ENTRIES SUPPLIED section start

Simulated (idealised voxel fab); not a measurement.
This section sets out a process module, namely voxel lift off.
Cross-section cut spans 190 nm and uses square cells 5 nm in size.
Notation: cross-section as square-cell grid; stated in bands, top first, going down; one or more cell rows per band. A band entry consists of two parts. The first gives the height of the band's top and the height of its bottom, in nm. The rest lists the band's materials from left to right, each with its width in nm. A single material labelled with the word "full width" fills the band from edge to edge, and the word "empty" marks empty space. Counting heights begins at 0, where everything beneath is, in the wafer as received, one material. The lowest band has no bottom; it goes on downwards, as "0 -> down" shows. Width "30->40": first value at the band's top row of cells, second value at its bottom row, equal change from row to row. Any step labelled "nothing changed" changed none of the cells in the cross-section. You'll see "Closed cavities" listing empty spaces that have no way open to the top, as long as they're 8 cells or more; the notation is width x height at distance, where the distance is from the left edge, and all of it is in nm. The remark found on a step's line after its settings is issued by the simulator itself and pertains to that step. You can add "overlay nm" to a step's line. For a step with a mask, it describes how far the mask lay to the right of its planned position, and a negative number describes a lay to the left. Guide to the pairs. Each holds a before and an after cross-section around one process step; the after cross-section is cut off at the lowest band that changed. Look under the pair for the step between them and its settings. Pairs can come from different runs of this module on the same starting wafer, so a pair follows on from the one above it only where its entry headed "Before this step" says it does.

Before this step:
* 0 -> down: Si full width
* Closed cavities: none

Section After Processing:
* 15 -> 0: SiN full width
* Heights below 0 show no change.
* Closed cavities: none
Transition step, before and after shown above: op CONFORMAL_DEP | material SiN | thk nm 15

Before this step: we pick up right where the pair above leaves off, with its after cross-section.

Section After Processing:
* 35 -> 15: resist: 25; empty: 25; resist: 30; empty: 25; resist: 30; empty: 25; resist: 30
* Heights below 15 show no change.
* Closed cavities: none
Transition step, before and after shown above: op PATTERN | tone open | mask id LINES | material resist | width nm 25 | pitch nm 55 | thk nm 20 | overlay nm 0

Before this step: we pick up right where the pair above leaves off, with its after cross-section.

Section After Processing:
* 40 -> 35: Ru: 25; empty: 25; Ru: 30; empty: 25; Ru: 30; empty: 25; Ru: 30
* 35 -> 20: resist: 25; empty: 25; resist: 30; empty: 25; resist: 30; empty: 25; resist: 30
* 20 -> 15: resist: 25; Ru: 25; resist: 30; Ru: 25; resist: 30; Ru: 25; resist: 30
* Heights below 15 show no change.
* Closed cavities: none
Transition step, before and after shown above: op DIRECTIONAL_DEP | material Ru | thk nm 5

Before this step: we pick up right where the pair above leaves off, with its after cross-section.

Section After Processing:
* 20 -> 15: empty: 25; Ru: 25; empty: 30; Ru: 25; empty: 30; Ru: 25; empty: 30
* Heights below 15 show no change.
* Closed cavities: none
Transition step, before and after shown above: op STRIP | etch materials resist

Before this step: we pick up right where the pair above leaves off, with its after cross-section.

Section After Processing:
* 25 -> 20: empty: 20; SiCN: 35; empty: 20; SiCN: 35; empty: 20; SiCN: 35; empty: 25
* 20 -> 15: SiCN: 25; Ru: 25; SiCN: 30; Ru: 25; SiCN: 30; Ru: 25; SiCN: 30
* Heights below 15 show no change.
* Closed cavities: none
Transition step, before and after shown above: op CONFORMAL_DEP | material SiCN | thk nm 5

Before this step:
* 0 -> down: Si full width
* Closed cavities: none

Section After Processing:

ENTRIES SUPPLIED section end

◆ **WORK TASK**: Find where the line with "0 show no change." sits in the material above, then copy exactly from it through the line with "30; Ru: 25; resist: 30". Add no other line.

◆ **TASK ANSWER**:
* Heights below 0 show no change.
* Closed cavities: none
Transition step, before and after shown above: op CONFORMAL_DEP | material SiN | thk nm 15

Before this step: we pick up right where the pair above leaves off, with its after cross-section.

Section After Processing:
* 35 -> 15: resist: 25; empty: 25; resist: 30; empty: 25; resist: 30; empty: 25; resist: 30
* Heights below 15 show no change.
* Closed cavities: none
Transition step, before and after shown above: op PATTERN | tone open | mask id LINES | material resist | width nm 25 | pitch nm 55 | thk nm 20 | overlay nm 0

Before this step: we pick up right where the pair above leaves off, with its after cross-section.

Section After Processing:
* 40 -> 35: Ru: 25; empty: 25; Ru: 30; empty: 25; Ru: 30; empty: 25; Ru: 30
* 35 -> 20: resist: 25; empty: 25; resist: 30; empty: 25; resist: 30; empty: 25; resist: 30
* 20 -> 15: resist: 25; Ru: 25; resist: 30; Ru: 25; resist: 30; Ru: 25; resist: 30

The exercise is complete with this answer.